BRIEF: Copy out the listing below, keeping every character as is.

<<<<

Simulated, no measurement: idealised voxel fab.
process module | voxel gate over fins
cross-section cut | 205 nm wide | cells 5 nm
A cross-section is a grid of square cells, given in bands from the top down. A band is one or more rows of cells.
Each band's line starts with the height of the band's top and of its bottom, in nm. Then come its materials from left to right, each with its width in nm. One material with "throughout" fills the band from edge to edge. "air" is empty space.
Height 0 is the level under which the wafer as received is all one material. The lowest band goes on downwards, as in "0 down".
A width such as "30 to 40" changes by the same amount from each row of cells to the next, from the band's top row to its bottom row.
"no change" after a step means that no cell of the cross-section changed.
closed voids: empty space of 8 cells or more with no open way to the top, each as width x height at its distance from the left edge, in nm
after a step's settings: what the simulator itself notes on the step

>>>>

TASK ANSWER:
Simulated, no measurement: idealised voxel fab.
process module | voxel gate over fins
cross-section cut | 205 nm wide | cells 5 nm
A cross-section is a grid of square cells, given in bands from the top down. A band is one or more rows of cells.
Each band's line starts with the height of the band's top and of its bottom, in nm. Then come its materials from left to right, each with its width in nm. One material with "throughout" fills the band from edge to edge. "air" is empty space.
Height 0 is the level under which the wafer as received is all one material. The lowest band goes on downwards, as in "0 down".
A width such as "30 to 40" changes by the same amount from each row of cells to the next, from the band's top row to its bottom row.
"no change" after a step means that no cell of the cross-section changed.
closed voids: empty space of 8 cells or more with no open way to the top, each as width x height at its distance from the left edge, in nm
after a step's settings: what the simulator itself notes on the step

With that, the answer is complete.